TASK ITEM: Scan the records beneath this line for the line holding "roughness_nm: roughness of" and the line holding "# day 7.846: new tip fitted", then transcribe exactly those two and all lines between.

DATA FOR ANALYSIS:
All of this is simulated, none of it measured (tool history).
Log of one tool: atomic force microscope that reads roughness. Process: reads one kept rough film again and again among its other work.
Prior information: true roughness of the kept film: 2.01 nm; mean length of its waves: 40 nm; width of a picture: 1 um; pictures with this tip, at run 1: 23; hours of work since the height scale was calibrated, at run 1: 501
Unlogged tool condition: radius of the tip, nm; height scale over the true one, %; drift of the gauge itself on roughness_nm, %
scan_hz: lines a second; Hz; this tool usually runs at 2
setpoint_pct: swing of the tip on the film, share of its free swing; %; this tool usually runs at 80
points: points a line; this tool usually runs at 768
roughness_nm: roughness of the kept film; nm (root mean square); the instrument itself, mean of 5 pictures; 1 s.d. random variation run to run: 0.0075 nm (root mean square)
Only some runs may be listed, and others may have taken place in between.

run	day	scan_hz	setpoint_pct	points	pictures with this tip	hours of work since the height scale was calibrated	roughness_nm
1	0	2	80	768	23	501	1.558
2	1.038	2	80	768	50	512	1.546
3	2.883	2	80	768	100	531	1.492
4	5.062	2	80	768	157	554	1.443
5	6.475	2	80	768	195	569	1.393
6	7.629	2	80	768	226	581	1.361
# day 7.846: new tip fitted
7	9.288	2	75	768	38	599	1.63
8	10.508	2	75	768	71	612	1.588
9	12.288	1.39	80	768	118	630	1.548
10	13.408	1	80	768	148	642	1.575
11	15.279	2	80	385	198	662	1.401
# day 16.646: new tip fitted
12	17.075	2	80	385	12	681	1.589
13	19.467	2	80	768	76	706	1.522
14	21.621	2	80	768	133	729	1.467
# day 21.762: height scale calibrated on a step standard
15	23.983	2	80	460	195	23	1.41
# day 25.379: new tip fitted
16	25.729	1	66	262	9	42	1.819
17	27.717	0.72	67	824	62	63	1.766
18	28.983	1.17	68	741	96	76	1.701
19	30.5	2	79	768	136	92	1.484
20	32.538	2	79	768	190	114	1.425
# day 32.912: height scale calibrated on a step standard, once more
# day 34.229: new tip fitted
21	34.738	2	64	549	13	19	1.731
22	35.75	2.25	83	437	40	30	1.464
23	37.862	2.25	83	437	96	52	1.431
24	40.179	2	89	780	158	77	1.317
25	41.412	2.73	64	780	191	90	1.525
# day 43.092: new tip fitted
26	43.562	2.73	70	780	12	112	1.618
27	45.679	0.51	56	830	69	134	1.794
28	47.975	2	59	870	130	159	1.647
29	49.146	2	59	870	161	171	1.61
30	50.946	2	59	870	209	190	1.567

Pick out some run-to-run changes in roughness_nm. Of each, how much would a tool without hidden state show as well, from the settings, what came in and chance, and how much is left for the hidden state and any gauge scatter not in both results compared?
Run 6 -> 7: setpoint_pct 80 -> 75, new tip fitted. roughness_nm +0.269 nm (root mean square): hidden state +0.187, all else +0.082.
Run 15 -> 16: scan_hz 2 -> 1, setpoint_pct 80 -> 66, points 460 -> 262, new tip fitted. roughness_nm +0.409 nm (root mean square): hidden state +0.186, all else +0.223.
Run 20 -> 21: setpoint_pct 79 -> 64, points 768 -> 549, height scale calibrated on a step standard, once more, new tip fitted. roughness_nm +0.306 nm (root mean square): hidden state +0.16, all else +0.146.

EXPECTED ANSWER:
roughness_nm: roughness of the kept film; nm (root mean square); the instrument itself, mean of 5 pictures; 1 s.d. random variation run to run: 0.0075 nm (root mean square)
Only some runs may be listed, and others may have taken place in between.

run	day	scan_hz	setpoint_pct	points	pictures with this tip	hours of work since the height scale was calibrated	roughness_nm
1	0	2	80	768	23	501	1.558
2	1.038	2	80	768	50	512	1.546
3	2.883	2	80	768	100	531	1.492
4	5.062	2	80	768	157	554	1.443
5	6.475	2	80	768	195	569	1.393
6	7.629	2	80	768	226	581	1.361
# day 7.846: new tip fitted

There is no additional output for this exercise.